▶ _Work order_: Give every entry again precisely as it appears.

▶ _Given entries_:
_ _ _ _

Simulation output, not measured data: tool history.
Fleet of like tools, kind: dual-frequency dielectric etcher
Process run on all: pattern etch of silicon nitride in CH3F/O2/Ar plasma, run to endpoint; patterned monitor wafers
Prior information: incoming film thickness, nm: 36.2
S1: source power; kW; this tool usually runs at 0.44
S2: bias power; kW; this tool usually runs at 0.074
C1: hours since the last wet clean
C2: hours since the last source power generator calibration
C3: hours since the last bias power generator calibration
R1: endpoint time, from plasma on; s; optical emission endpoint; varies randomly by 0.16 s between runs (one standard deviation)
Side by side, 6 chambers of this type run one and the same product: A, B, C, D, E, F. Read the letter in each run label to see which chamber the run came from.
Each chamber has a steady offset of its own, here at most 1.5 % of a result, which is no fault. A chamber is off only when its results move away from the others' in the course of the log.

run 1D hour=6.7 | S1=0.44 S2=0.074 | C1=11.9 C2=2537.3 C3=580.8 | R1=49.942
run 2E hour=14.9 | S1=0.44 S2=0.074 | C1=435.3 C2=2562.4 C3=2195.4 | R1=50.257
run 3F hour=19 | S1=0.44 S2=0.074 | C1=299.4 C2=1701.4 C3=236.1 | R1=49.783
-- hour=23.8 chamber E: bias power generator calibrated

_ _ _ _

▶ _Expected answer_:
Simulation output, not measured data: tool history.
Fleet of like tools, kind: dual-frequency dielectric etcher
Process run on all: pattern etch of silicon nitride in CH3F/O2/Ar plasma, run to endpoint; patterned monitor wafers
Prior information: incoming film thickness, nm: 36.2
S1: source power; kW; this tool usually runs at 0.44
S2: bias power; kW; this tool usually runs at 0.074
C1: hours since the last wet clean
C2: hours since the last source power generator calibration
C3: hours since the last bias power generator calibration
R1: endpoint time, from plasma on; s; optical emission endpoint; varies randomly by 0.16 s between runs (one standard deviation)
Side by side, 6 chambers of this type run one and the same product: A, B, C, D, E, F. Read the letter in each run label to see which chamber the run came from.
Each chamber has a steady offset of its own, here at most 1.5 % of a result, which is no fault. A chamber is off only when its results move away from the others' in the course of the log.

run 1D hour=6.7 | S1=0.44 S2=0.074 | C1=11.9 C2=2537.3 C3=580.8 | R1=49.942
run 2E hour=14.9 | S1=0.44 S2=0.074 | C1=435.3 C2=2562.4 C3=2195.4 | R1=50.257
run 3F hour=19 | S1=0.44 S2=0.074 | C1=299.4 C2=1701.4 C3=236.1 | R1=49.783
-- hour=23.8 chamber E: bias power generator calibrated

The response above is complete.